WORK INSTRUCTION: Transcribe the listing below in full, keeping every line exactly as it is.

DATA SECTION:

--- START ---

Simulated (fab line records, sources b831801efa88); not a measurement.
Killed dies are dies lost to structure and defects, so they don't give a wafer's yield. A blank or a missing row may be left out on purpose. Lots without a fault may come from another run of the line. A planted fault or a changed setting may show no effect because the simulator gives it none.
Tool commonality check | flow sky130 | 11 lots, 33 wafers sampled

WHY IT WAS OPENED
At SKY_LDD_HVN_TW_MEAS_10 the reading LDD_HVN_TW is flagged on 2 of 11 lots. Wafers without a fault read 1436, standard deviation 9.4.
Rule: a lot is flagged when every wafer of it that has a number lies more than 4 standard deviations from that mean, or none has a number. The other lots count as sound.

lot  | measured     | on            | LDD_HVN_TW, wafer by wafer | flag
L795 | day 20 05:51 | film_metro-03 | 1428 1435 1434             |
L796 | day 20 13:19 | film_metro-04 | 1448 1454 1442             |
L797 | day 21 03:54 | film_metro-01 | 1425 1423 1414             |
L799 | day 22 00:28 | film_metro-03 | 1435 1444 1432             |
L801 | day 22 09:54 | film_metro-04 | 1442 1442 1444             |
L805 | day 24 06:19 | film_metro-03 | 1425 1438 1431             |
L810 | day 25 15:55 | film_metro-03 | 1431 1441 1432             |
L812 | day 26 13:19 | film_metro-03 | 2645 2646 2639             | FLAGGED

--- END ---

RESPONSE BOX:
Simulated (fab line records, sources b831801efa88); not a measurement.
Killed dies are dies lost to structure and defects, so they don't give a wafer's yield. A blank or a missing row may be left out on purpose. Lots without a fault may come from another run of the line. A planted fault or a changed setting may show no effect because the simulator gives it none.
Tool commonality check | flow sky130 | 11 lots, 33 wafers sampled

WHY IT WAS OPENED
At SKY_LDD_HVN_TW_MEAS_10 the reading LDD_HVN_TW is flagged on 2 of 11 lots. Wafers without a fault read 1436, standard deviation 9.4.
Rule: a lot is flagged when every wafer of it that has a number lies more than 4 standard deviations from that mean, or none has a number. The other lots count as sound.

lot  | measured     | on            | LDD_HVN_TW, wafer by wafer | flag
L795 | day 20 05:51 | film_metro-03 | 1428 1435 1434             |
L796 | day 20 13:19 | film_metro-04 | 1448 1454 1442             |
L797 | day 21 03:54 | film_metro-01 | 1425 1423 1414             |
L799 | day 22 00:28 | film_metro-03 | 1435 1444 1432             |
L801 | day 22 09:54 | film_metro-04 | 1442 1442 1444             |
L805 | day 24 06:19 | film_metro-03 | 1425 1438 1431             |
L810 | day 25 15:55 | film_metro-03 | 1431 1441 1432             |
L812 | day 26 13:19 | film_metro-03 | 2645 2646 2639             | FLAGGED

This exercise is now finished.